Brief. Read the records and write them out again exactly.

Material supplied.
┌────────
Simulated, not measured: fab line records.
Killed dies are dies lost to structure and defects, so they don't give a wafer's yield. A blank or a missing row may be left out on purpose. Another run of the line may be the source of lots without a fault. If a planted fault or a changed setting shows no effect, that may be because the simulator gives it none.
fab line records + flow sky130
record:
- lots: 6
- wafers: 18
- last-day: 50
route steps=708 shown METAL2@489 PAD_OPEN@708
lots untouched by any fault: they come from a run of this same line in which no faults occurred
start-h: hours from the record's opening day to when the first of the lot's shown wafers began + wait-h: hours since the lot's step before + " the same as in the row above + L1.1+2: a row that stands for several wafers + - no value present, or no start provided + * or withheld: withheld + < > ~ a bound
└────────

Answer area.
Simulated, not measured: fab line records.
Killed dies are dies lost to structure and defects, so they don't give a wafer's yield. A blank or a missing row may be left out on purpose. Another run of the line may be the source of lots without a fault. If a planted fault or a changed setting shows no effect, that may be because the simulator gives it none.
fab line records + flow sky130
record:
- lots: 6
- wafers: 18
- last-day: 50
route steps=708 shown METAL2@489 PAD_OPEN@708
lots untouched by any fault: they come from a run of this same line in which no faults occurred
start-h: hours from the record's opening day to when the first of the lot's shown wafers began + wait-h: hours since the lot's step before + " the same as in the row above + L1.1+2: a row that stands for several wafers + - no value present, or no start provided + * or withheld: withheld + < > ~ a bound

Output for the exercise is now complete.